Reproduce exactly the opening lines of the listing, stopping after the line that contains "unit: nanometres" and including it.

Segment Open

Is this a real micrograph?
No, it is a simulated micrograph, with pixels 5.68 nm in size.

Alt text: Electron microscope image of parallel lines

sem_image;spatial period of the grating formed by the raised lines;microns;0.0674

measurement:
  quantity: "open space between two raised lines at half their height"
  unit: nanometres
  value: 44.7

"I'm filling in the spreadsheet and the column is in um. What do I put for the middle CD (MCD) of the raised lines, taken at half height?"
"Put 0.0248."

Segment Closed

ANSWER SECTION →
Is this a real micrograph?
No, it is a simulated micrograph, with pixels 5.68 nm in size.

Alt text: Electron microscope image of parallel lines

sem_image;spatial period of the grating formed by the raised lines;microns;0.0674

measurement:
  quantity: "open space between two raised lines at half their height"
  unit: nanometres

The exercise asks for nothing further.